**Extracted information**.
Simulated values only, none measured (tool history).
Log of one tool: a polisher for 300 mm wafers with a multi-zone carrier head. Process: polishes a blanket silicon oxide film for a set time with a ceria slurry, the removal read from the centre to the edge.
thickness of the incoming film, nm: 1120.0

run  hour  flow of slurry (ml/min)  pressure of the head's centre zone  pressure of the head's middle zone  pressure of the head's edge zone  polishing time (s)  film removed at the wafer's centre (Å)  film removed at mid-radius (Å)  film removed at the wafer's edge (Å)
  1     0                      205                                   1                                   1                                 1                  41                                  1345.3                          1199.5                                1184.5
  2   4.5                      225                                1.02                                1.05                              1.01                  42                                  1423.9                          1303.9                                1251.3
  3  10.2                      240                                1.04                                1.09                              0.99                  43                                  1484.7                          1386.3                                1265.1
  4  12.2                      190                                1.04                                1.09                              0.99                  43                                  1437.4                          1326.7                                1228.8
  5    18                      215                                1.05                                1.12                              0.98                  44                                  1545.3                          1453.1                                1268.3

**Task item**.
What you write must match the records above line for line.

**Response**.
Simulated values only, none measured (tool history).
Log of one tool: a polisher for 300 mm wafers with a multi-zone carrier head. Process: polishes a blanket silicon oxide film for a set time with a ceria slurry, the removal read from the centre to the edge.
thickness of the incoming film, nm: 1120.0

run  hour  flow of slurry (ml/min)  pressure of the head's centre zone  pressure of the head's middle zone  pressure of the head's edge zone  polishing time (s)  film removed at the wafer's centre (Å)  film removed at mid-radius (Å)  film removed at the wafer's edge (Å)
  1     0                      205                                   1                                   1                                 1                  41                                  1345.3                          1199.5                                1184.5
  2   4.5                      225                                1.02                                1.05                              1.01                  42                                  1423.9                          1303.9                                1251.3
  3  10.2                      240                                1.04                                1.09                              0.99                  43                                  1484.7                          1386.3                                1265.1
  4  12.2                      190                                1.04                                1.09                              0.99                  43                                  1437.4                          1326.7                                1228.8
  5    18                      215                                1.05                                1.12                              0.98                  44                                  1545.3                          1453.1                                1268.3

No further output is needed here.